◆ RECORDED DATA:
..........
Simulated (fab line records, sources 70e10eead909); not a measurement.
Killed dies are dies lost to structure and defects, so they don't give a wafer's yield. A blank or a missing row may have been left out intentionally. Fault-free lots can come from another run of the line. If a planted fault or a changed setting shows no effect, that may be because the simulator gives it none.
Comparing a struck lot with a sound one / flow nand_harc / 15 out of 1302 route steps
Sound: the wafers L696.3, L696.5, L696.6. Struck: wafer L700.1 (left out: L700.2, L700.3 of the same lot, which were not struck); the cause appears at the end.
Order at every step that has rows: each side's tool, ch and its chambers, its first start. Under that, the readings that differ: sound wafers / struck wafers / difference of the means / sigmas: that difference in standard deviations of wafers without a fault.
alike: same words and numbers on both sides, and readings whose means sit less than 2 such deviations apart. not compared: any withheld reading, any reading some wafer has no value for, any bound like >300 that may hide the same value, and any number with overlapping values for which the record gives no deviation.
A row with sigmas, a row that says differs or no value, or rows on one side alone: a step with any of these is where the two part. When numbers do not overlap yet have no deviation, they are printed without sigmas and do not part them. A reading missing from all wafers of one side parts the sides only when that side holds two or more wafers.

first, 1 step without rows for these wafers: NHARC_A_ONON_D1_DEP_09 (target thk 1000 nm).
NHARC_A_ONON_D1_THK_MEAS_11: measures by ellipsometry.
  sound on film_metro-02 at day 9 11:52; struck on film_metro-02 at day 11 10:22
..........

◆ WORK ITEM: Output exactly one stretch of the listing: from the line containing "first, 1 step" through the line containing "NHARC_A_ONON_D1_THK_MEAS_11: measures by", both end lines included.

◆ RESPONSE:
first, 1 step without rows for these wafers: NHARC_A_ONON_D1_DEP_09 (target thk 1000 nm).
NHARC_A_ONON_D1_THK_MEAS_11: measures by ellipsometry.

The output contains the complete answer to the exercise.